▶ _The data_:
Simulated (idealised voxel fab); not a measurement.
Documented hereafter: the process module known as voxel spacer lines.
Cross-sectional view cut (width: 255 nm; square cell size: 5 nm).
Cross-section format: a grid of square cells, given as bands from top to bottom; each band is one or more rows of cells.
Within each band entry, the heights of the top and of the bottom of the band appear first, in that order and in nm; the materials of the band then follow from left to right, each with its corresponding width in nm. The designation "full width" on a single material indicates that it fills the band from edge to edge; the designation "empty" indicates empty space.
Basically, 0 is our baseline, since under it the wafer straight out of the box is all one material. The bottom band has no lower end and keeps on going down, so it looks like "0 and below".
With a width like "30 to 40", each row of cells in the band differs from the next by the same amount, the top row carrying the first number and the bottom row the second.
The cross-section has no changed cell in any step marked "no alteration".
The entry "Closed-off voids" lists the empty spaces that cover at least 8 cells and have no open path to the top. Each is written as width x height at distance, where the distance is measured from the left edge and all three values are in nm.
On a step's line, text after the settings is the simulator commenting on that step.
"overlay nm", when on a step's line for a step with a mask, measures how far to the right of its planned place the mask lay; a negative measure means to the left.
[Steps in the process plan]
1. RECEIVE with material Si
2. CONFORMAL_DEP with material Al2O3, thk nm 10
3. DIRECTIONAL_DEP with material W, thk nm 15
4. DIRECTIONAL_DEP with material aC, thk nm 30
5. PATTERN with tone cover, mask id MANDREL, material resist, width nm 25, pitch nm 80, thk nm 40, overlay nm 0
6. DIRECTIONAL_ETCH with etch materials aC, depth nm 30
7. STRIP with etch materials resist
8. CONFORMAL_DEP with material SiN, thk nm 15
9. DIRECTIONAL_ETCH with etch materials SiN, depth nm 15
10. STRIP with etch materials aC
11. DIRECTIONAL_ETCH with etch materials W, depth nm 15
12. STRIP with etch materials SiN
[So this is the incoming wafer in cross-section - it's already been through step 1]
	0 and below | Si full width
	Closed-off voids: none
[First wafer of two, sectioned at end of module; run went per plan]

▶ _Work order_: Reproduce, character for character, only the lines of the preceding data that start at the line with "[Steps in the process plan]" and end at the line with "Closed-off voids: none", both included.

▶ _Written answer_:
[Steps in the process plan]
1. RECEIVE with material Si
2. CONFORMAL_DEP with material Al2O3, thk nm 10
3. DIRECTIONAL_DEP with material W, thk nm 15
4. DIRECTIONAL_DEP with material aC, thk nm 30
5. PATTERN with tone cover, mask id MANDREL, material resist, width nm 25, pitch nm 80, thk nm 40, overlay nm 0
6. DIRECTIONAL_ETCH with etch materials aC, depth nm 30
7. STRIP with etch materials resist
8. CONFORMAL_DEP with material SiN, thk nm 15
9. DIRECTIONAL_ETCH with etch materials SiN, depth nm 15
10. STRIP with etch materials aC
11. DIRECTIONAL_ETCH with etch materials W, depth nm 15
12. STRIP with etch materials SiN
[So this is the incoming wafer in cross-section - it's already been through step 1]
	0 and below | Si full width
	Closed-off voids: none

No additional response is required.